• • • • •

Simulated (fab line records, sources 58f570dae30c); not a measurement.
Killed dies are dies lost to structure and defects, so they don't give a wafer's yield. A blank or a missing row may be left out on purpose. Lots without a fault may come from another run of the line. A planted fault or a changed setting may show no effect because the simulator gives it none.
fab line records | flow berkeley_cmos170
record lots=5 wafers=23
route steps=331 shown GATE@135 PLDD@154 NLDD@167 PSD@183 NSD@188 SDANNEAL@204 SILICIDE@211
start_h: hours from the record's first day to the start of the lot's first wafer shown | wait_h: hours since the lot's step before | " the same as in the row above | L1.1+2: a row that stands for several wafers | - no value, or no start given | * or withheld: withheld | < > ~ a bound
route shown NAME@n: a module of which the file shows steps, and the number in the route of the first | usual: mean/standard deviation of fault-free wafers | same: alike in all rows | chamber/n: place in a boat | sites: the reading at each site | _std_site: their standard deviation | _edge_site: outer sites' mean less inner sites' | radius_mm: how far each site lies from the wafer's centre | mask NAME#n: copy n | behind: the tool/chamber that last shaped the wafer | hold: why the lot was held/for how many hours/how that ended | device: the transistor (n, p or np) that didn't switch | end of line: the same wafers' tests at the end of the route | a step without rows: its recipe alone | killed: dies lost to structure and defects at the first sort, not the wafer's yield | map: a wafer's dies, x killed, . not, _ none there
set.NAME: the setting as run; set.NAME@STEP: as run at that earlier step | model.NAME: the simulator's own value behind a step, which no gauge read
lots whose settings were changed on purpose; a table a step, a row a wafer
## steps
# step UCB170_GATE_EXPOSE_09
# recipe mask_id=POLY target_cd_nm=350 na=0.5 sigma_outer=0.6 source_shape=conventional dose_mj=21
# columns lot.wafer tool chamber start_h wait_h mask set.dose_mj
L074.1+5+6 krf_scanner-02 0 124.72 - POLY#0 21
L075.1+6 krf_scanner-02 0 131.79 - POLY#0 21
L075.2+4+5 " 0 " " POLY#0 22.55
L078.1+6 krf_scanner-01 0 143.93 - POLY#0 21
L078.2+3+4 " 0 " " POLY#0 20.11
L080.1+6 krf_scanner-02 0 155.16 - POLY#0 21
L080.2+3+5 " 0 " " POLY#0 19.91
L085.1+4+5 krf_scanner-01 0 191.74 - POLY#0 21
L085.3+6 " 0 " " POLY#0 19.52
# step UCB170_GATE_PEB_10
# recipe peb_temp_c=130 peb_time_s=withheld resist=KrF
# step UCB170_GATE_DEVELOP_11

• • • • •

[Action item] Both end lines included, restate word for word the lines above from the line with "fab line records | flow berkeley_cmos170" to the line with "start_h: hours from", and nothing else.

[Response box]
fab line records | flow berkeley_cmos170
record lots=5 wafers=23
route steps=331 shown GATE@135 PLDD@154 NLDD@167 PSD@183 NSD@188 SDANNEAL@204 SILICIDE@211
start_h: hours from the record's first day to the start of the lot's first wafer shown | wait_h: hours since the lot's step before | " the same as in the row above | L1.1+2: a row that stands for several wafers | - no value, or no start given | * or withheld: withheld | < > ~ a bound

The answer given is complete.